- MATERIAL SUPPLIED
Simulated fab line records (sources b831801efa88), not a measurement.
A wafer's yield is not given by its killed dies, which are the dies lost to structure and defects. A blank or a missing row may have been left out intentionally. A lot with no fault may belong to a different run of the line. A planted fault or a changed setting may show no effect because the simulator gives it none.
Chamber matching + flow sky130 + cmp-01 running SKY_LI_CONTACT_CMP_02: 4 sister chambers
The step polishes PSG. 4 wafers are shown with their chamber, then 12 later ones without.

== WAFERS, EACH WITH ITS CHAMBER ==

- ASSIGNMENT
Exact duplication of all the data above is expected.

- TASK ANSWER
Simulated fab line records (sources b831801efa88), not a measurement.
A wafer's yield is not given by its killed dies, which are the dies lost to structure and defects. A blank or a missing row may have been left out intentionally. A lot with no fault may belong to a different run of the line. A planted fault or a changed setting may show no effect because the simulator gives it none.
Chamber matching + flow sky130 + cmp-01 running SKY_LI_CONTACT_CMP_02: 4 sister chambers
The step polishes PSG. 4 wafers are shown with their chamber, then 12 later ones without.

== WAFERS, EACH WITH ITS CHAMBER ==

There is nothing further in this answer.